== Segment start ==

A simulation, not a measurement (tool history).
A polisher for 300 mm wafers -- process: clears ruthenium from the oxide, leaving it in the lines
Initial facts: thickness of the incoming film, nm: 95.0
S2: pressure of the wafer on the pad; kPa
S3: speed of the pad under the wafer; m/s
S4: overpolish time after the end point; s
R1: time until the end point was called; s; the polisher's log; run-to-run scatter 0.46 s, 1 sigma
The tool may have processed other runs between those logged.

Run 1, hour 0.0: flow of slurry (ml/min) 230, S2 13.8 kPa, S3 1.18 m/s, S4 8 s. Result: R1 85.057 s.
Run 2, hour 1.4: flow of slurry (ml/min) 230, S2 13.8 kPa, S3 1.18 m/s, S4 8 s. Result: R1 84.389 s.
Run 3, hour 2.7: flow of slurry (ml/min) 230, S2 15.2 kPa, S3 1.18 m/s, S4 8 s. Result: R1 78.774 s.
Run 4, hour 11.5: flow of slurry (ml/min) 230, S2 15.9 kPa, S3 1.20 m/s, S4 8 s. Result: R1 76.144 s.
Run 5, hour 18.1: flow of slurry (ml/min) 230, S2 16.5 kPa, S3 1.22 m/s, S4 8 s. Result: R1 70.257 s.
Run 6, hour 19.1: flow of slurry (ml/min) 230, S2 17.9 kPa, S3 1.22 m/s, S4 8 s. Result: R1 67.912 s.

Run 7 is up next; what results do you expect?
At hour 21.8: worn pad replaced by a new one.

== Segment end ==

## Brief:
Starting at the line that has "S4: overpolish time after the end point; s" and ending at the line that has "Run 4, hour", please write out the lines above exactly, leaving out all others.

## Written solution:
S4: overpolish time after the end point; s
R1: time until the end point was called; s; the polisher's log; run-to-run scatter 0.46 s, 1 sigma
The tool may have processed other runs between those logged.

Run 1, hour 0.0: flow of slurry (ml/min) 230, S2 13.8 kPa, S3 1.18 m/s, S4 8 s. Result: R1 85.057 s.
Run 2, hour 1.4: flow of slurry (ml/min) 230, S2 13.8 kPa, S3 1.18 m/s, S4 8 s. Result: R1 84.389 s.
Run 3, hour 2.7: flow of slurry (ml/min) 230, S2 15.2 kPa, S3 1.18 m/s, S4 8 s. Result: R1 78.774 s.
Run 4, hour 11.5: flow of slurry (ml/min) 230, S2 15.9 kPa, S3 1.20 m/s, S4 8 s. Result: R1 76.144 s.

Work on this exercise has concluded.